## Requirement
Print the data exactly as it is given, please.

## Data for review
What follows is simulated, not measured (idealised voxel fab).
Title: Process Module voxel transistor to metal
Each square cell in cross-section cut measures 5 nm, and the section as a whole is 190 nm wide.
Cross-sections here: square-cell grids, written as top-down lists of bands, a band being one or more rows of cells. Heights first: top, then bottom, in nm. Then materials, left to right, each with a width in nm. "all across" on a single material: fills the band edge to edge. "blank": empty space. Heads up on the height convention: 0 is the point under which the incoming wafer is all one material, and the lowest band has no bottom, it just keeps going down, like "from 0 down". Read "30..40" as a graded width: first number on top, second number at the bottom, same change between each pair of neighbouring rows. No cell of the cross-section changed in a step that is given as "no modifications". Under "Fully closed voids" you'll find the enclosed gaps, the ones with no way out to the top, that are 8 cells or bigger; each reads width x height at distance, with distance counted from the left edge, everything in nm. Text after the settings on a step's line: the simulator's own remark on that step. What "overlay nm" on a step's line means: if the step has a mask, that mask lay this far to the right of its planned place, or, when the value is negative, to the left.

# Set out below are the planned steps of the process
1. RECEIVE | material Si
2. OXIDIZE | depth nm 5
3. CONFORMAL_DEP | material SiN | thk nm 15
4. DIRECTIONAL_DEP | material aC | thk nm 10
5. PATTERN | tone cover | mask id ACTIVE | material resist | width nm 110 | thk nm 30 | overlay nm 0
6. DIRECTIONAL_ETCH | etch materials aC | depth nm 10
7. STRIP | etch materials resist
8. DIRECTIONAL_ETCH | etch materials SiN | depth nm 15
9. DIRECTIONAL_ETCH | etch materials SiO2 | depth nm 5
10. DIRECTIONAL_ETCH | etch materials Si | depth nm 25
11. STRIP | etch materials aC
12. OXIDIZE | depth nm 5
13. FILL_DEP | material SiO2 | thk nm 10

## Written response
What follows is simulated, not measured (idealised voxel fab).
Title: Process Module voxel transistor to metal
Each square cell in cross-section cut measures 5 nm, and the section as a whole is 190 nm wide.
Cross-sections here: square-cell grids, written as top-down lists of bands, a band being one or more rows of cells. Heights first: top, then bottom, in nm. Then materials, left to right, each with a width in nm. "all across" on a single material: fills the band edge to edge. "blank": empty space. Heads up on the height convention: 0 is the point under which the incoming wafer is all one material, and the lowest band has no bottom, it just keeps going down, like "from 0 down". Read "30..40" as a graded width: first number on top, second number at the bottom, same change between each pair of neighbouring rows. No cell of the cross-section changed in a step that is given as "no modifications". Under "Fully closed voids" you'll find the enclosed gaps, the ones with no way out to the top, that are 8 cells or bigger; each reads width x height at distance, with distance counted from the left edge, everything in nm. Text after the settings on a step's line: the simulator's own remark on that step. What "overlay nm" on a step's line means: if the step has a mask, that mask lay this far to the right of its planned place, or, when the value is negative, to the left.

# Set out below are the planned steps of the process
1. RECEIVE | material Si
2. OXIDIZE | depth nm 5
3. CONFORMAL_DEP | material SiN | thk nm 15
4. DIRECTIONAL_DEP | material aC | thk nm 10
5. PATTERN | tone cover | mask id ACTIVE | material resist | width nm 110 | thk nm 30 | overlay nm 0
6. DIRECTIONAL_ETCH | etch materials aC | depth nm 10
7. STRIP | etch materials resist
8. DIRECTIONAL_ETCH | etch materials SiN | depth nm 15
9. DIRECTIONAL_ETCH | etch materials SiO2 | depth nm 5
10. DIRECTIONAL_ETCH | etch materials Si | depth nm 25
11. STRIP | etch materials aC
12. OXIDIZE | depth nm 5
13. FILL_DEP | material SiO2 | thk nm 10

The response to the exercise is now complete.